Dataset records >>
#####
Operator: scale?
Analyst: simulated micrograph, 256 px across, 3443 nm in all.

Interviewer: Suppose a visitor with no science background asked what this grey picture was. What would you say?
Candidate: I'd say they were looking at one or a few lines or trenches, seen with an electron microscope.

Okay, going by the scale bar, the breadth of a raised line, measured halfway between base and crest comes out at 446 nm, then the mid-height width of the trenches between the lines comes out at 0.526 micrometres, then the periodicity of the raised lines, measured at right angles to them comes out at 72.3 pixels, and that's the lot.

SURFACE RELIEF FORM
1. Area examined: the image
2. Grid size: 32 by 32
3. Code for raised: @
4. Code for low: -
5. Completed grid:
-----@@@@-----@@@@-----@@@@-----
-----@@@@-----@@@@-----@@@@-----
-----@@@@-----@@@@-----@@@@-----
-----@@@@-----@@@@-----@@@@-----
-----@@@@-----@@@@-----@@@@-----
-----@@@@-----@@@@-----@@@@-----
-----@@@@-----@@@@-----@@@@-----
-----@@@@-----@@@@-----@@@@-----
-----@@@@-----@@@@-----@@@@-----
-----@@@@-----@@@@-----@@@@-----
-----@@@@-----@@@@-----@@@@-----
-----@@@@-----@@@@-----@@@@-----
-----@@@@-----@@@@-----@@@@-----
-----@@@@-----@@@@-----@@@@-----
#####

Work instruction >> All that is wanted is an exact copy of the lines above from the one with "Analyst: simulated micrograph, 256" through the one with "Candidate: I'd say", with both ends included.

Worked solution >>
Analyst: simulated micrograph, 256 px across, 3443 nm in all.

Interviewer: Suppose a visitor with no science background asked what this grey picture was. What would you say?
Candidate: I'd say they were looking at one or a few lines or trenches, seen with an electron microscope.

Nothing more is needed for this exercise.